### Required action
Every line of the data below needs to be reproduced exactly.

Data records below:

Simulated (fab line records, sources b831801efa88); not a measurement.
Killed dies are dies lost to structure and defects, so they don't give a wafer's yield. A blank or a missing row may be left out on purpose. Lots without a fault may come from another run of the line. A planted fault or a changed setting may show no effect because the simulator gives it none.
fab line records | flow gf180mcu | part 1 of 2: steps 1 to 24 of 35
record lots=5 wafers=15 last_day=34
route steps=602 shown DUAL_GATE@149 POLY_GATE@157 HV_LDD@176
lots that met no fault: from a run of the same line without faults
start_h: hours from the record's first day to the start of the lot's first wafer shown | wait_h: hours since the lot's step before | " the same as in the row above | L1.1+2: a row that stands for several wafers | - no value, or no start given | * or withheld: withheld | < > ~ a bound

End of Data records.

### Response box
Simulated (fab line records, sources b831801efa88); not a measurement.
Killed dies are dies lost to structure and defects, so they don't give a wafer's yield. A blank or a missing row may be left out on purpose. Lots without a fault may come from another run of the line. A planted fault or a changed setting may show no effect because the simulator gives it none.
fab line records | flow gf180mcu | part 1 of 2: steps 1 to 24 of 35
record lots=5 wafers=15 last_day=34
route steps=602 shown DUAL_GATE@149 POLY_GATE@157 HV_LDD@176
lots that met no fault: from a run of the same line without faults
start_h: hours from the record's first day to the start of the lot's first wafer shown | wait_h: hours since the lot's step before | " the same as in the row above | L1.1+2: a row that stands for several wafers | - no value, or no start given | * or withheld: withheld | < > ~ a bound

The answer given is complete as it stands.